* _GIVEN RECORDS_:
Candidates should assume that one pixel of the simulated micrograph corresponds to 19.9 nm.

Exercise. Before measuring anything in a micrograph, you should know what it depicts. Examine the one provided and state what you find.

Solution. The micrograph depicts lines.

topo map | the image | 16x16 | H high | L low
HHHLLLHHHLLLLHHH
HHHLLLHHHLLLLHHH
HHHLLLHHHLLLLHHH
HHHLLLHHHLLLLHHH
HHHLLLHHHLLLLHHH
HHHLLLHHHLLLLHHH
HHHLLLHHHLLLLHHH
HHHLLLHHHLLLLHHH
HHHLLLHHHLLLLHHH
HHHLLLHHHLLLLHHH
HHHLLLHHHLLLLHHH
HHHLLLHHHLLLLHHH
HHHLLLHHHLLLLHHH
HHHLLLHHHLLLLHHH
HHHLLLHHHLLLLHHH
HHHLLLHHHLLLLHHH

* _WORK INSTRUCTION_:
Write down the entire listing above verbatim.

* _TASK RESULT_:
Candidates should assume that one pixel of the simulated micrograph corresponds to 19.9 nm.

Exercise. Before measuring anything in a micrograph, you should know what it depicts. Examine the one provided and state what you find.

Solution. The micrograph depicts lines.

topo map | the image | 16x16 | H high | L low
HHHLLLHHHLLLLHHH
HHHLLLHHHLLLLHHH
HHHLLLHHHLLLLHHH
HHHLLLHHHLLLLHHH
HHHLLLHHHLLLLHHH
HHHLLLHHHLLLLHHH
HHHLLLHHHLLLLHHH
HHHLLLHHHLLLLHHH
HHHLLLHHHLLLLHHH
HHHLLLHHHLLLLHHH
HHHLLLHHHLLLLHHH
HHHLLLHHHLLLLHHH
HHHLLLHHHLLLLHHH
HHHLLLHHHLLLLHHH
HHHLLLHHHLLLLHHH
HHHLLLHHHLLLLHHH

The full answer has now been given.